Each of the entries below needs to be given again exactly.

• _THE DATA_
>>>>

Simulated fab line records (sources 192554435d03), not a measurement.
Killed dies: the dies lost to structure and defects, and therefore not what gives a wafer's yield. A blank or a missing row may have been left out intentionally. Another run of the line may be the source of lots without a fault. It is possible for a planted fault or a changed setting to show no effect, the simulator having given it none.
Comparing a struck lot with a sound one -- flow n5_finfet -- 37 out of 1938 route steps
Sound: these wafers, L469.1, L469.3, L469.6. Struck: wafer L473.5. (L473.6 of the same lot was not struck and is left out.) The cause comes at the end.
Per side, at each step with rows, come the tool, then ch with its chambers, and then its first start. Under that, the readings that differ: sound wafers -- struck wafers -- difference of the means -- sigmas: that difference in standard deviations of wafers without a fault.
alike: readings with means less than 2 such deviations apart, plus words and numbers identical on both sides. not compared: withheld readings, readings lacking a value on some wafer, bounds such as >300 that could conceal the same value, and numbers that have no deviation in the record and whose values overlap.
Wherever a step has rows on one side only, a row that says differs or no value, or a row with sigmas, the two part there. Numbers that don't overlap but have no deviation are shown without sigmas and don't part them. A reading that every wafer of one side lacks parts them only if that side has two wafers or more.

<<<<

• _TASK OUTPUT_
Simulated fab line records (sources 192554435d03), not a measurement.
Killed dies: the dies lost to structure and defects, and therefore not what gives a wafer's yield. A blank or a missing row may have been left out intentionally. Another run of the line may be the source of lots without a fault. It is possible for a planted fault or a changed setting to show no effect, the simulator having given it none.
Comparing a struck lot with a sound one -- flow n5_finfet -- 37 out of 1938 route steps
Sound: these wafers, L469.1, L469.3, L469.6. Struck: wafer L473.5. (L473.6 of the same lot was not struck and is left out.) The cause comes at the end.
Per side, at each step with rows, come the tool, then ch with its chambers, and then its first start. Under that, the readings that differ: sound wafers -- struck wafers -- difference of the means -- sigmas: that difference in standard deviations of wafers without a fault.
alike: readings with means less than 2 such deviations apart, plus words and numbers identical on both sides. not compared: withheld readings, readings lacking a value on some wafer, bounds such as >300 that could conceal the same value, and numbers that have no deviation in the record and whose values overlap.
Wherever a step has rows on one side only, a row that says differs or no value, or a row with sigmas, the two part there. Numbers that don't overlap but have no deviation are shown without sigmas and don't part them. A reading that every wafer of one side lacks parts them only if that side has two wafers or more.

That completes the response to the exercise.